• **Work task**
Nothing but the lines from the one with "cross-section cut | 220 nm wide | cells 5 nm" down to the one with "A cross-section is" should be returned, exactly and with both ends included, from the material below.

>>>
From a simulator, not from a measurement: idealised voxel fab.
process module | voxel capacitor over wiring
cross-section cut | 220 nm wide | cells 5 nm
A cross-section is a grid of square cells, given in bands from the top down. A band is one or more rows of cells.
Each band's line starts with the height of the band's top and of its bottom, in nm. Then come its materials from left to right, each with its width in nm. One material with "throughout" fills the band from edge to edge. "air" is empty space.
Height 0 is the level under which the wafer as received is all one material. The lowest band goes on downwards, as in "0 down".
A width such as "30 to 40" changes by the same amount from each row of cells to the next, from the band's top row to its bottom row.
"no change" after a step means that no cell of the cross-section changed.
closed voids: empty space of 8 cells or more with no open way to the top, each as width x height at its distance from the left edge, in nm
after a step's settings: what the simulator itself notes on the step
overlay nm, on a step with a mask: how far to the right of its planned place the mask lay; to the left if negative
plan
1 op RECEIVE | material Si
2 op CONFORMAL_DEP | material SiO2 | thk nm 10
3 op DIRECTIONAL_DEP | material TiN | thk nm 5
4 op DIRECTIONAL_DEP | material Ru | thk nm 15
<<<

• **Exercise result**
cross-section cut | 220 nm wide | cells 5 nm
A cross-section is a grid of square cells, given in bands from the top down. A band is one or more rows of cells.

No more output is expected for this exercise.